= Beginning of Section =
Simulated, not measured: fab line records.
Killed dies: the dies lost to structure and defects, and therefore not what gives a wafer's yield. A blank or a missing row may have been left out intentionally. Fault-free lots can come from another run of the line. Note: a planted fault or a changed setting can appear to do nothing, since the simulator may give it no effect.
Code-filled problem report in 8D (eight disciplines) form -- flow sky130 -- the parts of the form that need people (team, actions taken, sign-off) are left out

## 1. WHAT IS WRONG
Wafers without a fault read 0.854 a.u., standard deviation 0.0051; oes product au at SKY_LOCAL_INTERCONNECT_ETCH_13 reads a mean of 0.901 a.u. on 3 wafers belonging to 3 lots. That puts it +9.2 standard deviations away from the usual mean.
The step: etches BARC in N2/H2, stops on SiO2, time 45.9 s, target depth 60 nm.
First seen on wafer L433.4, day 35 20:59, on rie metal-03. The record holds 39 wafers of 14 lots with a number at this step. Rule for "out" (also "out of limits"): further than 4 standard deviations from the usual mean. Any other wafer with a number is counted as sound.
= End of Section =

_Assigned task:_ In the answer, the lines from the first line of the data above through the line containing "Wafers without a" must appear exactly as written, with nothing else.

_Your solution:_
Simulated, not measured: fab line records.
Killed dies: the dies lost to structure and defects, and therefore not what gives a wafer's yield. A blank or a missing row may have been left out intentionally. Fault-free lots can come from another run of the line. Note: a planted fault or a changed setting can appear to do nothing, since the simulator may give it no effect.
Code-filled problem report in 8D (eight disciplines) form -- flow sky130 -- the parts of the form that need people (team, actions taken, sign-off) are left out

## 1. WHAT IS WRONG
Wafers without a fault read 0.854 a.u., standard deviation 0.0051; oes product au at SKY_LOCAL_INTERCONNECT_ETCH_13 reads a mean of 0.901 a.u. on 3 wafers belonging to 3 lots. That puts it +9.2 standard deviations away from the usual mean.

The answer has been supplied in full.